» Task item:
Please retype the listing below exactly, from its opening line through the line where "(*) after a" appears.

» Records provided:
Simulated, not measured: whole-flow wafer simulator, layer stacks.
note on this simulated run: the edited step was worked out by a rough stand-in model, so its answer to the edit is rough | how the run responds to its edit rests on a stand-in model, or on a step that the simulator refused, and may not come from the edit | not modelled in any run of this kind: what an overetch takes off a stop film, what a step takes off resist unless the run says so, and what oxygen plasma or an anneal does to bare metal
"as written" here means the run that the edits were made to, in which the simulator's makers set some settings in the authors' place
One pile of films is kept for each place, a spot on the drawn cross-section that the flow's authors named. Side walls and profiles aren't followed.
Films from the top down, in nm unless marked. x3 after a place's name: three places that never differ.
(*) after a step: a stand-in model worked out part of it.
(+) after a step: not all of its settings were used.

» Written response:
Simulated, not measured: whole-flow wafer simulator, layer stacks.
note on this simulated run: the edited step was worked out by a rough stand-in model, so its answer to the edit is rough | how the run responds to its edit rests on a stand-in model, or on a step that the simulator refused, and may not come from the edit | not modelled in any run of this kind: what an overetch takes off a stop film, what a step takes off resist unless the run says so, and what oxygen plasma or an anneal does to bare metal
"as written" here means the run that the edits were made to, in which the simulator's makers set some settings in the authors' place
One pile of films is kept for each place, a spot on the drawn cross-section that the flow's authors named. Side walls and profiles aren't followed.
Films from the top down, in nm unless marked. x3 after a place's name: three places that never differ.
(*) after a step: a stand-in model worked out part of it.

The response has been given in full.